BRIEF:
Nothing is needed except the lines below that run from the one with "A width such" through the one with "after a step's", repeated exactly.

RECORD SET:
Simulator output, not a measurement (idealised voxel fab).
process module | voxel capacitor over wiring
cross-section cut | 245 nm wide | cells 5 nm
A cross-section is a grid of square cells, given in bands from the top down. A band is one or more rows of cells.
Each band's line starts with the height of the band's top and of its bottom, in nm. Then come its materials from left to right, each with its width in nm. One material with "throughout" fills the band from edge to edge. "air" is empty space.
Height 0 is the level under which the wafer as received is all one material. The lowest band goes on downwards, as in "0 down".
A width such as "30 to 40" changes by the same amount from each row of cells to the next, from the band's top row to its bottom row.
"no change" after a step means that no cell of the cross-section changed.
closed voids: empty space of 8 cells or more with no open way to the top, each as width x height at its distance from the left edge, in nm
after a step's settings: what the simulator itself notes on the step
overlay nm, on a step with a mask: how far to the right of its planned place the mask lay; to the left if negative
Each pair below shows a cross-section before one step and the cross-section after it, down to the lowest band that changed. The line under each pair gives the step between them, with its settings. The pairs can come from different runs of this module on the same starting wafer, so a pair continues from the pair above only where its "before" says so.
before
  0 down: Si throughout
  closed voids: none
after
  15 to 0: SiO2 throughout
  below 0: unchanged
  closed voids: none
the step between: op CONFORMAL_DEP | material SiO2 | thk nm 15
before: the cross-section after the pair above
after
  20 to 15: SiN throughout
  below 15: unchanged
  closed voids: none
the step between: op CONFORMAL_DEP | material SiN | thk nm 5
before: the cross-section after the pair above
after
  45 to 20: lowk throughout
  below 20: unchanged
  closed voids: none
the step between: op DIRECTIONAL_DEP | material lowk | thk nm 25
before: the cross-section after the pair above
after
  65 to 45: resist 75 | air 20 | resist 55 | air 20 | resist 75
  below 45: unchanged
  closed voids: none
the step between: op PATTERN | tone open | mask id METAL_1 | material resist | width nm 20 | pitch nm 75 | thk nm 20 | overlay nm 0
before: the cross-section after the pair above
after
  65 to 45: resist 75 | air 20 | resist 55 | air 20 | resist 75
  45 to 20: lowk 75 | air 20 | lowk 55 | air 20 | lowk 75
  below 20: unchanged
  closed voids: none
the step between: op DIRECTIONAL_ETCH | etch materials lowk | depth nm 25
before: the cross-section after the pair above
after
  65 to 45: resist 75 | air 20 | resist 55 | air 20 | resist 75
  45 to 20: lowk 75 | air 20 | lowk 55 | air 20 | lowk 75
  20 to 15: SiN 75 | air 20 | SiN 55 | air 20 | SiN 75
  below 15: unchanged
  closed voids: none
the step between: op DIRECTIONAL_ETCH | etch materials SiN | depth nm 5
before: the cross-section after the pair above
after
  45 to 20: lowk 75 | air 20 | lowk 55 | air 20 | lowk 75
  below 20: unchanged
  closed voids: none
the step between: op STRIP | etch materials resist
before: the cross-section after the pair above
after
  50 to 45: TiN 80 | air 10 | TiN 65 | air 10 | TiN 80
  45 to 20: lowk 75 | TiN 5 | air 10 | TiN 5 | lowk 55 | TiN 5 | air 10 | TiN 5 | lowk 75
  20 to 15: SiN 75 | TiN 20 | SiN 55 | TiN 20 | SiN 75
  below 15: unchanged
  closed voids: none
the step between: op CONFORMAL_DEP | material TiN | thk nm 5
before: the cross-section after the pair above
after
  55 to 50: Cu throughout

ANSWER BOX:
A width such as "30 to 40" changes by the same amount from each row of cells to the next, from the band's top row to its bottom row.
"no change" after a step means that no cell of the cross-section changed.
closed voids: empty space of 8 cells or more with no open way to the top, each as width x height at its distance from the left edge, in nm
after a step's settings: what the simulator itself notes on the step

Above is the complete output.